Work item: Reproduce exactly the lines below from the one containing "lots, 23 wafers read" through the one containing "SPLIT DETAILS", including both, and nothing else.

Start of Block

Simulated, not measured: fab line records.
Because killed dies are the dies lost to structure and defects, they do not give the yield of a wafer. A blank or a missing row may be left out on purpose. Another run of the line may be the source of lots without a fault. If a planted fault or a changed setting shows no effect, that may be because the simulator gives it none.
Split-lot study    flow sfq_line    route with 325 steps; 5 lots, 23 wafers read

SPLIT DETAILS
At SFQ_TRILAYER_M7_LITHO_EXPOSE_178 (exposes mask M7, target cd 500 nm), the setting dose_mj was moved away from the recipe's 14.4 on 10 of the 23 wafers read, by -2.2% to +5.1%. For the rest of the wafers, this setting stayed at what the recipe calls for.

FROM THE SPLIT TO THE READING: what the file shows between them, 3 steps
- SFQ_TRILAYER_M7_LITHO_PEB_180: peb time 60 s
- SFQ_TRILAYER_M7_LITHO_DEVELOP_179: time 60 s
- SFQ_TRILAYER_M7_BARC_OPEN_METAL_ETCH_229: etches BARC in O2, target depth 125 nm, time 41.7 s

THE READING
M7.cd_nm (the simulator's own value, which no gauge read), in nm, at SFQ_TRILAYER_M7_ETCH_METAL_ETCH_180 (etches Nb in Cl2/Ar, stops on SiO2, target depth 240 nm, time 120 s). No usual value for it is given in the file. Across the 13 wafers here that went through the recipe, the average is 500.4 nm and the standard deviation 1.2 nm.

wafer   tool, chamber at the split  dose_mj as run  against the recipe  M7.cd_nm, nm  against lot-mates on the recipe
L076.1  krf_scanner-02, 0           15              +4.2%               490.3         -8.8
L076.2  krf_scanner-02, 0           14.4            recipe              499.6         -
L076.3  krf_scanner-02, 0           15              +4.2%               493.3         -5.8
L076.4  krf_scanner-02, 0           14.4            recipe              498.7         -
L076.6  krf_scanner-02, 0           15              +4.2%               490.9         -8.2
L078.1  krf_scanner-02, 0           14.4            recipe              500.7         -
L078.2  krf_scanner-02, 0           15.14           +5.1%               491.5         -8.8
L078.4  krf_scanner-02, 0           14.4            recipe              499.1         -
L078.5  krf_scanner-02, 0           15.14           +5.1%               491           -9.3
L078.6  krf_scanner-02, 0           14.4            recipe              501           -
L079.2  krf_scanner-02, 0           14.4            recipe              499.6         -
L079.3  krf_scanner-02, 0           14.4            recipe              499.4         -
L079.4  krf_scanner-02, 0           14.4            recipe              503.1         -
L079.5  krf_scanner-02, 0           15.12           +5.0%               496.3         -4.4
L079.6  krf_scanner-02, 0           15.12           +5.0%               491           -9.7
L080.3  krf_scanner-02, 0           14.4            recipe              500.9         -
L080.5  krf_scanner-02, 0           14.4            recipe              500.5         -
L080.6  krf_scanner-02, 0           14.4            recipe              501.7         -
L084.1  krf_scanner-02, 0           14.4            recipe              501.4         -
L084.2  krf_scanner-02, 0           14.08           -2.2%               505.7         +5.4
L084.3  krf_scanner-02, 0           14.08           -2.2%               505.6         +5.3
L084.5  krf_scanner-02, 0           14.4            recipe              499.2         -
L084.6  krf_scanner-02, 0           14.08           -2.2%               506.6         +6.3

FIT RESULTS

End of Block

Written response:
Split-lot study    flow sfq_line    route with 325 steps; 5 lots, 23 wafers read

SPLIT DETAILS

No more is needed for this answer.